[Start of Attachment]

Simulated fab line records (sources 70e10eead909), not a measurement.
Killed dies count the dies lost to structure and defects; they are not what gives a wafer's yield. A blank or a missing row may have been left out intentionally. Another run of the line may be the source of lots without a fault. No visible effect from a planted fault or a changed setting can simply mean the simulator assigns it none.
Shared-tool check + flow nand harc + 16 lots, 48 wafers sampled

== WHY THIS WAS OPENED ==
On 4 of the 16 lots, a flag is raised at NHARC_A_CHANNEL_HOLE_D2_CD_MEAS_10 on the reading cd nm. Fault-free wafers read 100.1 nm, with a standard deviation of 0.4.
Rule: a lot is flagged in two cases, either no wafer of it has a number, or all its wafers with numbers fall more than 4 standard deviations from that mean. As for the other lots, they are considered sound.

[End of Attachment]

* **REQUIRED ACTION**: Without any change, reproduce the data in full.

* **YOUR SOLUTION**:
Simulated fab line records (sources 70e10eead909), not a measurement.
Killed dies count the dies lost to structure and defects; they are not what gives a wafer's yield. A blank or a missing row may have been left out intentionally. Another run of the line may be the source of lots without a fault. No visible effect from a planted fault or a changed setting can simply mean the simulator assigns it none.
Shared-tool check + flow nand harc + 16 lots, 48 wafers sampled

== WHY THIS WAS OPENED ==
On 4 of the 16 lots, a flag is raised at NHARC_A_CHANNEL_HOLE_D2_CD_MEAS_10 on the reading cd nm. Fault-free wafers read 100.1 nm, with a standard deviation of 0.4.
Rule: a lot is flagged in two cases, either no wafer of it has a number, or all its wafers with numbers fall more than 4 standard deviations from that mean. As for the other lots, they are considered sound.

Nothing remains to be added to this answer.